===== Listed entries =====

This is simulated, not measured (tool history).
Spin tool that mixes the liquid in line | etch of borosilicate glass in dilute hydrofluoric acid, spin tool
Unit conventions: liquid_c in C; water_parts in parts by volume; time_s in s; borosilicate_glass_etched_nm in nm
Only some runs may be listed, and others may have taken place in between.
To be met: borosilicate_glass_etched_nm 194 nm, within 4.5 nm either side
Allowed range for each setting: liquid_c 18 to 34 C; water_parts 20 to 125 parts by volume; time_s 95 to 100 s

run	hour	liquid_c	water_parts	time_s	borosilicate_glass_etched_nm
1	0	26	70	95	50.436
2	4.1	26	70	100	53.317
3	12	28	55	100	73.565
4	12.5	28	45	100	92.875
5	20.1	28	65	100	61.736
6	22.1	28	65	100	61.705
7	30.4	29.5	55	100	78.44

=====

- _Assigned task_
Once the listing has been read, copy every line of it exactly.

- _Exercise output_
This is simulated, not measured (tool history).
Spin tool that mixes the liquid in line | etch of borosilicate glass in dilute hydrofluoric acid, spin tool
Unit conventions: liquid_c in C; water_parts in parts by volume; time_s in s; borosilicate_glass_etched_nm in nm
Only some runs may be listed, and others may have taken place in between.
To be met: borosilicate_glass_etched_nm 194 nm, within 4.5 nm either side
Allowed range for each setting: liquid_c 18 to 34 C; water_parts 20 to 125 parts by volume; time_s 95 to 100 s

run	hour	liquid_c	water_parts	time_s	borosilicate_glass_etched_nm
1	0	26	70	95	50.436
2	4.1	26	70	100	53.317
3	12	28	55	100	73.565
4	12.5	28	45	100	92.875
5	20.1	28	65	100	61.736
6	22.1	28	65	100	61.705
7	30.4	29.5	55	100	78.44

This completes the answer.